*****
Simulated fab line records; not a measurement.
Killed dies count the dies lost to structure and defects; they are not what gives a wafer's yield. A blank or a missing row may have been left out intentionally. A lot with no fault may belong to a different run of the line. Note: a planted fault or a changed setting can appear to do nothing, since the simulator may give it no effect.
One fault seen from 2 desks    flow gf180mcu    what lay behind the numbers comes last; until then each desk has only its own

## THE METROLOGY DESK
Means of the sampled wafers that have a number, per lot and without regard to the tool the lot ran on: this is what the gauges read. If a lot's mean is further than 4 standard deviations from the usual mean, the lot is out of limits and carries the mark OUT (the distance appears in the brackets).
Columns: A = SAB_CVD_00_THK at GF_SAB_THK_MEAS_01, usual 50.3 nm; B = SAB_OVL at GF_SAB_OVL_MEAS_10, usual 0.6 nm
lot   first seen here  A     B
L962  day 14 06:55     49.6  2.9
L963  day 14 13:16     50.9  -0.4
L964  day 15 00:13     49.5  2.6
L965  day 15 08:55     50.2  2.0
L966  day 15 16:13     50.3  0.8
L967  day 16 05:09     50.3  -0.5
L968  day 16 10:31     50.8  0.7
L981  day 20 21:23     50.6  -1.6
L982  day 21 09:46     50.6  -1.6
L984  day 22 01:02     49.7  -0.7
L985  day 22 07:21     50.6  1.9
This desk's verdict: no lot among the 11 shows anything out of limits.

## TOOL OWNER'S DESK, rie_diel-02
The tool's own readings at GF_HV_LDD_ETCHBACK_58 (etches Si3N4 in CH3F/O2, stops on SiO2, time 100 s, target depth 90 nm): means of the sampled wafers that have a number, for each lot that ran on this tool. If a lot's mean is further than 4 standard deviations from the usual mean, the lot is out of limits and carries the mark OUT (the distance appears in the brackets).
*****

Task item: Return only the stretch of the material above from the line holding "Columns: A = SAB_CVD_00_THK" through the line holding "## TOOL OWNER'S DESK, rie_diel-02", copied exactly.

Written solution:
Columns: A = SAB_CVD_00_THK at GF_SAB_THK_MEAS_01, usual 50.3 nm; B = SAB_OVL at GF_SAB_OVL_MEAS_10, usual 0.6 nm
lot   first seen here  A     B
L962  day 14 06:55     49.6  2.9
L963  day 14 13:16     50.9  -0.4
L964  day 15 00:13     49.5  2.6
L965  day 15 08:55     50.2  2.0
L966  day 15 16:13     50.3  0.8
L967  day 16 05:09     50.3  -0.5
L968  day 16 10:31     50.8  0.7
L981  day 20 21:23     50.6  -1.6
L982  day 21 09:46     50.6  -1.6
L984  day 22 01:02     49.7  -0.7
L985  day 22 07:21     50.6  1.9
This desk's verdict: no lot among the 11 shows anything out of limits.

## TOOL OWNER'S DESK, rie_diel-02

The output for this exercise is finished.